▶ ACTIVITY:
Below are the records; restate word for word the lines from the first through the one containing "startH: hours from", and only those.

▶ DATASET CONTENT:
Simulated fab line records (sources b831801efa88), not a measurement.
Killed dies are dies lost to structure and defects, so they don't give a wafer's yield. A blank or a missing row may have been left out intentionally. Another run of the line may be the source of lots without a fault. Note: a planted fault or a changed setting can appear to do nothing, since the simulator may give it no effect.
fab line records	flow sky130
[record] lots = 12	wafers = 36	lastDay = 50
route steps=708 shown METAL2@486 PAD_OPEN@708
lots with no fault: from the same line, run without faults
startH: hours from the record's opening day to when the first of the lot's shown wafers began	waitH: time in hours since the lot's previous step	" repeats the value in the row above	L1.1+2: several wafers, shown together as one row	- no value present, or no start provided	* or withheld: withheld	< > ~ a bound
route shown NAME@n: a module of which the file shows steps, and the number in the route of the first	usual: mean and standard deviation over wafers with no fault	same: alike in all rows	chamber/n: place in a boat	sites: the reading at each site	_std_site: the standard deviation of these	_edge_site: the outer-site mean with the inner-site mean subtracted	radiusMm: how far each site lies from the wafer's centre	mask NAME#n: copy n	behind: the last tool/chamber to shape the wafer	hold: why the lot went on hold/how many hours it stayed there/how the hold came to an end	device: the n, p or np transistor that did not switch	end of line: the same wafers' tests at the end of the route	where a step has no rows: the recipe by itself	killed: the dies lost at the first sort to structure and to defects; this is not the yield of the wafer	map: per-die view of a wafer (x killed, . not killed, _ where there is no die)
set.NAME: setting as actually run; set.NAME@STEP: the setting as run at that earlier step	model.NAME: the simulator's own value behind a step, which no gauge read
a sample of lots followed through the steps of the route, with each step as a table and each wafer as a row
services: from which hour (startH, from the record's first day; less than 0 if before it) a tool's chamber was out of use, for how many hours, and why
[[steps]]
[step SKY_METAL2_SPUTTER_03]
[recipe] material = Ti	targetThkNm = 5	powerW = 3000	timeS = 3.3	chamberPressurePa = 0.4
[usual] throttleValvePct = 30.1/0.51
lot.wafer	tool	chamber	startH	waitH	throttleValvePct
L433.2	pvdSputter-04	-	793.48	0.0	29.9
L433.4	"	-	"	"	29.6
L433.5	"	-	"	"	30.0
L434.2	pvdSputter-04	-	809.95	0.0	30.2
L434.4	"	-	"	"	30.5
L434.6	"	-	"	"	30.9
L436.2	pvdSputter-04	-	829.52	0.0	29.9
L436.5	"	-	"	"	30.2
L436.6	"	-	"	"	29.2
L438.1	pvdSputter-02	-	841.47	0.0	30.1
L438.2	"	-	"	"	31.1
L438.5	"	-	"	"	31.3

▶ WORKED SOLUTION:
Simulated fab line records (sources b831801efa88), not a measurement.
Killed dies are dies lost to structure and defects, so they don't give a wafer's yield. A blank or a missing row may have been left out intentionally. Another run of the line may be the source of lots without a fault. Note: a planted fault or a changed setting can appear to do nothing, since the simulator may give it no effect.
fab line records	flow sky130
[record] lots = 12	wafers = 36	lastDay = 50
route steps=708 shown METAL2@486 PAD_OPEN@708
lots with no fault: from the same line, run without faults
startH: hours from the record's opening day to when the first of the lot's shown wafers began	waitH: time in hours since the lot's previous step	" repeats the value in the row above	L1.1+2: several wafers, shown together as one row	- no value present, or no start provided	* or withheld: withheld	< > ~ a bound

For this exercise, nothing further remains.